_Data provided_
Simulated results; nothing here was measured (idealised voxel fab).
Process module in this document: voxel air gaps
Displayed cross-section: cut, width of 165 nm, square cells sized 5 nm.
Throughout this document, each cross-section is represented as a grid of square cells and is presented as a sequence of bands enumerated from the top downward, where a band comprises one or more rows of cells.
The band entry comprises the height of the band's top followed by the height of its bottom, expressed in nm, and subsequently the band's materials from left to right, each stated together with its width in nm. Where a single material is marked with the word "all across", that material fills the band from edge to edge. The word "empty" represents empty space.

_Work item_
Exactly as written, give the records again.

_Written answer_
Simulated results; nothing here was measured (idealised voxel fab).
Process module in this document: voxel air gaps
Displayed cross-section: cut, width of 165 nm, square cells sized 5 nm.
Throughout this document, each cross-section is represented as a grid of square cells and is presented as a sequence of bands enumerated from the top downward, where a band comprises one or more rows of cells.
The band entry comprises the height of the band's top followed by the height of its bottom, expressed in nm, and subsequently the band's materials from left to right, each stated together with its width in nm. Where a single material is marked with the word "all across", that material fills the band from edge to edge. The word "empty" represents empty space.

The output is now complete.